BEGIN LISTED RECORDS
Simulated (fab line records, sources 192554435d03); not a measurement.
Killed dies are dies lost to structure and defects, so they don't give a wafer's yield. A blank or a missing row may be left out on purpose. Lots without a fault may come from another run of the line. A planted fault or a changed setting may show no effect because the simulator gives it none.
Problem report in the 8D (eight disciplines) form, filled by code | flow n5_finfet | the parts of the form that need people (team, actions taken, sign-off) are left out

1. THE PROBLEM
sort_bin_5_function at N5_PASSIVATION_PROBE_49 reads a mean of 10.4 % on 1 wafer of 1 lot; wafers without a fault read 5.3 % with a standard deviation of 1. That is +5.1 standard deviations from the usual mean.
END LISTED RECORDS

### EXERCISE:
Repeat the material above in full. Change no word.

### EXERCISE RESULT:
Simulated (fab line records, sources 192554435d03); not a measurement.
Killed dies are dies lost to structure and defects, so they don't give a wafer's yield. A blank or a missing row may be left out on purpose. Lots without a fault may come from another run of the line. A planted fault or a changed setting may show no effect because the simulator gives it none.
Problem report in the 8D (eight disciplines) form, filled by code | flow n5_finfet | the parts of the form that need people (team, actions taken, sign-off) are left out

1. THE PROBLEM
sort_bin_5_function at N5_PASSIVATION_PROBE_49 reads a mean of 10.4 % on 1 wafer of 1 lot; wafers without a fault read 5.3 % with a standard deviation of 1. That is +5.1 standard deviations from the usual mean.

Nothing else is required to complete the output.